> **Assignment**: Transcribe the records below exactly as they appear.

> **Data provided**:
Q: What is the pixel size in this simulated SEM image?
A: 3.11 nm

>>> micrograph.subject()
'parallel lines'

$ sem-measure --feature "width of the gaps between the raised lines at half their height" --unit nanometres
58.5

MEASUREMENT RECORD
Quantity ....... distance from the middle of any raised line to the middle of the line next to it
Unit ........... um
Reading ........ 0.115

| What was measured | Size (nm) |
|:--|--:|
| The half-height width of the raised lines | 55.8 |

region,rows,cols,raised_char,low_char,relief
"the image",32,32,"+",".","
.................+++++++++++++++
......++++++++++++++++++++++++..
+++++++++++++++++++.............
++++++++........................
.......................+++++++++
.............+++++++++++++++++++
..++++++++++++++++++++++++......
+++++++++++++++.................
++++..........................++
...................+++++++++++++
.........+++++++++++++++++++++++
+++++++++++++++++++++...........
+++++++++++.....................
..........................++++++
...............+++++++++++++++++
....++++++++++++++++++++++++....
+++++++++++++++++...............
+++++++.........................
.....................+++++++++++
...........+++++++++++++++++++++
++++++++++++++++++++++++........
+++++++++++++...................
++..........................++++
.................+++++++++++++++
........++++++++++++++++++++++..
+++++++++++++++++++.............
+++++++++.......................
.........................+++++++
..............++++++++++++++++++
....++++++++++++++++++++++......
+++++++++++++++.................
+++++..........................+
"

> **Expected answer**:
Q: What is the pixel size in this simulated SEM image?
A: 3.11 nm

>>> micrograph.subject()
'parallel lines'

$ sem-measure --feature "width of the gaps between the raised lines at half their height" --unit nanometres
58.5

MEASUREMENT RECORD
Quantity ....... distance from the middle of any raised line to the middle of the line next to it
Unit ........... um
Reading ........ 0.115

| What was measured | Size (nm) |
|:--|--:|
| The half-height width of the raised lines | 55.8 |

region,rows,cols,raised_char,low_char,relief
"the image",32,32,"+",".","
.................+++++++++++++++
......++++++++++++++++++++++++..
+++++++++++++++++++.............
++++++++........................
.......................+++++++++
.............+++++++++++++++++++
..++++++++++++++++++++++++......
+++++++++++++++.................
++++..........................++
...................+++++++++++++
.........+++++++++++++++++++++++
+++++++++++++++++++++...........
+++++++++++.....................
..........................++++++
...............+++++++++++++++++
....++++++++++++++++++++++++....
+++++++++++++++++...............
+++++++.........................
.....................+++++++++++
...........+++++++++++++++++++++
++++++++++++++++++++++++........
+++++++++++++...................
++..........................++++
.................+++++++++++++++
........++++++++++++++++++++++..
+++++++++++++++++++.............
+++++++++.......................
.........................+++++++
..............++++++++++++++++++
....++++++++++++++++++++++......
+++++++++++++++.................
+++++..........................+
"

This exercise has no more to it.